## Information given
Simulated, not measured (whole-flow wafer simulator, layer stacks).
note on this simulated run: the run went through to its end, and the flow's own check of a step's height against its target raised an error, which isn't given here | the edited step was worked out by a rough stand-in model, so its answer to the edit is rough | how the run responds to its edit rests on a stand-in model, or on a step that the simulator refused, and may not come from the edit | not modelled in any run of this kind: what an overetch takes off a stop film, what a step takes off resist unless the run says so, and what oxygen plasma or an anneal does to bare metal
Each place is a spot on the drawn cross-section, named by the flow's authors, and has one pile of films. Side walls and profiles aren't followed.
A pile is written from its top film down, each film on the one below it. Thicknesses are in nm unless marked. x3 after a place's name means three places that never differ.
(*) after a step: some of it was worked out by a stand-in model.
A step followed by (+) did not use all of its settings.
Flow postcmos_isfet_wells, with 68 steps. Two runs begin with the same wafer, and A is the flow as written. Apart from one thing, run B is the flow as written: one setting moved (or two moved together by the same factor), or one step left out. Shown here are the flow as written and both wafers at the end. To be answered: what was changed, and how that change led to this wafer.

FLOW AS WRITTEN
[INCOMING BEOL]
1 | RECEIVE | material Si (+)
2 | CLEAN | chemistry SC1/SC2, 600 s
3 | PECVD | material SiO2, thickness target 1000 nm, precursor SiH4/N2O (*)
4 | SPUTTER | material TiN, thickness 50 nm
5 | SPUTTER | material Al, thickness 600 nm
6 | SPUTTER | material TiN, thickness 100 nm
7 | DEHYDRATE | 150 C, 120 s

## Work request
Transcribe verbatim. Cover the lines from the first line of the entries above to the line containing "A step followed", inclusive.

## Task answer
Simulated, not measured (whole-flow wafer simulator, layer stacks).
note on this simulated run: the run went through to its end, and the flow's own check of a step's height against its target raised an error, which isn't given here | the edited step was worked out by a rough stand-in model, so its answer to the edit is rough | how the run responds to its edit rests on a stand-in model, or on a step that the simulator refused, and may not come from the edit | not modelled in any run of this kind: what an overetch takes off a stop film, what a step takes off resist unless the run says so, and what oxygen plasma or an anneal does to bare metal
Each place is a spot on the drawn cross-section, named by the flow's authors, and has one pile of films. Side walls and profiles aren't followed.
A pile is written from its top film down, each film on the one below it. Thicknesses are in nm unless marked. x3 after a place's name means three places that never differ.
(*) after a step: some of it was worked out by a stand-in model.
A step followed by (+) did not use all of its settings.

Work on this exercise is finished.